• _ASSIGNMENT_
Starting at the top of the entries below, set down each line exactly as written, and stop after the line containing "thickness taken off the low-temperature".

(INFORMATION SHOWN begins)
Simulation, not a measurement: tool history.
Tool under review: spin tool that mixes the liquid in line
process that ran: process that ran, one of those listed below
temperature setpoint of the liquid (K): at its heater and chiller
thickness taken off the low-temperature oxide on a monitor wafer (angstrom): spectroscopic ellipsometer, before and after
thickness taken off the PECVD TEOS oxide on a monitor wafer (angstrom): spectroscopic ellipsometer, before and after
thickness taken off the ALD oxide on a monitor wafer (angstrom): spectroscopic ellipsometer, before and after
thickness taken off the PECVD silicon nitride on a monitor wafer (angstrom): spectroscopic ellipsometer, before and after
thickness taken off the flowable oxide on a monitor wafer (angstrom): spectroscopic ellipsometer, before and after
(INFORMATION SHOWN ends)

• _WRITTEN REPLY_
Simulation, not a measurement: tool history.
Tool under review: spin tool that mixes the liquid in line
process that ran: process that ran, one of those listed below
temperature setpoint of the liquid (K): at its heater and chiller
thickness taken off the low-temperature oxide on a monitor wafer (angstrom): spectroscopic ellipsometer, before and after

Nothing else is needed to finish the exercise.